Exercise:
Please print the records below word for word.

Information provided:
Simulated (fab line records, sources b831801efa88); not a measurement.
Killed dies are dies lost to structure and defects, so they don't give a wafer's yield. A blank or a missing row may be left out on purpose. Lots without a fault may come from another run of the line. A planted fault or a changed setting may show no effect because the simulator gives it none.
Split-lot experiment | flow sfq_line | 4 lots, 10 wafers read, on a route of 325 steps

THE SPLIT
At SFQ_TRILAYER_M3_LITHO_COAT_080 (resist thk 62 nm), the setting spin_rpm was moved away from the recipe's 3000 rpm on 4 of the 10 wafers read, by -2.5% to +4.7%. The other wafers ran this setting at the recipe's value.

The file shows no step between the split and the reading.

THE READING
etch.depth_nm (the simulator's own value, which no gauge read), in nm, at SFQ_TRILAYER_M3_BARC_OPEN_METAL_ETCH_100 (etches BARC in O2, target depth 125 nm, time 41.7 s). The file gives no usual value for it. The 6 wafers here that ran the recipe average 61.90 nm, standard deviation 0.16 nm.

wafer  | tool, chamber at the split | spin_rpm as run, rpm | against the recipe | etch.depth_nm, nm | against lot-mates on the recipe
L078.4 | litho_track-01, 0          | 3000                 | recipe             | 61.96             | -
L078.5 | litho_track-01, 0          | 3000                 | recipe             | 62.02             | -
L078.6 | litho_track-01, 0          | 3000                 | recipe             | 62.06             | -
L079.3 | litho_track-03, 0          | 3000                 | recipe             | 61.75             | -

Task answer:
Simulated (fab line records, sources b831801efa88); not a measurement.
Killed dies are dies lost to structure and defects, so they don't give a wafer's yield. A blank or a missing row may be left out on purpose. Lots without a fault may come from another run of the line. A planted fault or a changed setting may show no effect because the simulator gives it none.
Split-lot experiment | flow sfq_line | 4 lots, 10 wafers read, on a route of 325 steps

THE SPLIT
At SFQ_TRILAYER_M3_LITHO_COAT_080 (resist thk 62 nm), the setting spin_rpm was moved away from the recipe's 3000 rpm on 4 of the 10 wafers read, by -2.5% to +4.7%. The other wafers ran this setting at the recipe's value.

The file shows no step between the split and the reading.

THE READING
etch.depth_nm (the simulator's own value, which no gauge read), in nm, at SFQ_TRILAYER_M3_BARC_OPEN_METAL_ETCH_100 (etches BARC in O2, target depth 125 nm, time 41.7 s). The file gives no usual value for it. The 6 wafers here that ran the recipe average 61.90 nm, standard deviation 0.16 nm.

wafer  | tool, chamber at the split | spin_rpm as run, rpm | against the recipe | etch.depth_nm, nm | against lot-mates on the recipe
L078.4 | litho_track-01, 0          | 3000                 | recipe             | 61.96             | -
L078.5 | litho_track-01, 0          | 3000                 | recipe             | 62.02             | -
L078.6 | litho_track-01, 0          | 3000                 | recipe             | 62.06             | -
L079.3 | litho_track-03, 0          | 3000                 | recipe             | 61.75             | -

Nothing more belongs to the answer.